[Material provided — start]
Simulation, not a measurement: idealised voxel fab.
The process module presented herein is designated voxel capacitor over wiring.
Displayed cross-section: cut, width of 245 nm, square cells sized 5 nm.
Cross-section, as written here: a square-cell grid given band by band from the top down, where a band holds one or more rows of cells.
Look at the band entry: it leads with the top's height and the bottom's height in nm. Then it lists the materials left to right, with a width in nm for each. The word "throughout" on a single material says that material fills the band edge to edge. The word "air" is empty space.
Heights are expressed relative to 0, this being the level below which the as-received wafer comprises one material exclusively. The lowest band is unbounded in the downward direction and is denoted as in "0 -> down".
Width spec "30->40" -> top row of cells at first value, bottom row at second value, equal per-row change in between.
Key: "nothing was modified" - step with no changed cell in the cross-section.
[Material provided — finish]

# Exercise
Write out the records in full, exactly as they appear above.

# Exercise result
Simulation, not a measurement: idealised voxel fab.
The process module presented herein is designated voxel capacitor over wiring.
Displayed cross-section: cut, width of 245 nm, square cells sized 5 nm.
Cross-section, as written here: a square-cell grid given band by band from the top down, where a band holds one or more rows of cells.
Look at the band entry: it leads with the top's height and the bottom's height in nm. Then it lists the materials left to right, with a width in nm for each. The word "throughout" on a single material says that material fills the band edge to edge. The word "air" is empty space.
Heights are expressed relative to 0, this being the level below which the as-received wafer comprises one material exclusively. The lowest band is unbounded in the downward direction and is denoted as in "0 -> down".
Width spec "30->40" -> top row of cells at first value, bottom row at second value, equal per-row change in between.
Key: "nothing was modified" - step with no changed cell in the cross-section.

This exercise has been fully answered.